* * * * * * *
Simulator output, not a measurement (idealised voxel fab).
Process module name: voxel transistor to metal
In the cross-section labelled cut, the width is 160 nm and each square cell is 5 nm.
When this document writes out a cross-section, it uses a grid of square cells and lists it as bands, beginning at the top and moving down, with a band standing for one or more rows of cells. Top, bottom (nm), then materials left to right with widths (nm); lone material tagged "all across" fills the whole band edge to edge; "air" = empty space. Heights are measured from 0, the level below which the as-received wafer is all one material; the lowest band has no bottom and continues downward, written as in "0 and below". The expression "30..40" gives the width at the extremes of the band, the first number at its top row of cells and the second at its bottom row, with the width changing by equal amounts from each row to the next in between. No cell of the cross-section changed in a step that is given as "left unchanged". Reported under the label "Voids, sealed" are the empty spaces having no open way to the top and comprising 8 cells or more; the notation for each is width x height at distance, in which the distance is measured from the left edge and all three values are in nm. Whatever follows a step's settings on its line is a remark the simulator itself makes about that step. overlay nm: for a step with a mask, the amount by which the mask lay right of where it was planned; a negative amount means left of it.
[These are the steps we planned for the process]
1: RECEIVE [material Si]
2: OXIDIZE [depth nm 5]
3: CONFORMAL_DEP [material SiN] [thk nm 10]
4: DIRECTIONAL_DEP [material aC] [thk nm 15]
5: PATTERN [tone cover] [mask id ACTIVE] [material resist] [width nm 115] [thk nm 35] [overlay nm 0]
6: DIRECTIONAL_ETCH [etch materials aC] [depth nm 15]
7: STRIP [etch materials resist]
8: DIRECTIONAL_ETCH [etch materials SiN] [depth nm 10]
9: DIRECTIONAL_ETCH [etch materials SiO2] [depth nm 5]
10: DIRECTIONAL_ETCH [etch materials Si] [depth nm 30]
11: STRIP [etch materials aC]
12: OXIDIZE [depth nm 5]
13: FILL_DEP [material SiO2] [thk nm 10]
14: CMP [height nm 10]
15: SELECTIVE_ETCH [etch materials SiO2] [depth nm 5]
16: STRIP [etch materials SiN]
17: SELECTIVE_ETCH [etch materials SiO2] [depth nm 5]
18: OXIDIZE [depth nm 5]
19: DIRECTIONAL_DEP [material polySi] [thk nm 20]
* * * * * * *

Look above for the line with "16: STRIP [etch materials SiN]"; retype exactly that line, every line after it up to the line with "18: OXIDIZE [depth nm 5]", and that line too, nothing else.

### RESPONSE
16: STRIP [etch materials SiN]
17: SELECTIVE_ETCH [etch materials SiO2] [depth nm 5]
18: OXIDIZE [depth nm 5]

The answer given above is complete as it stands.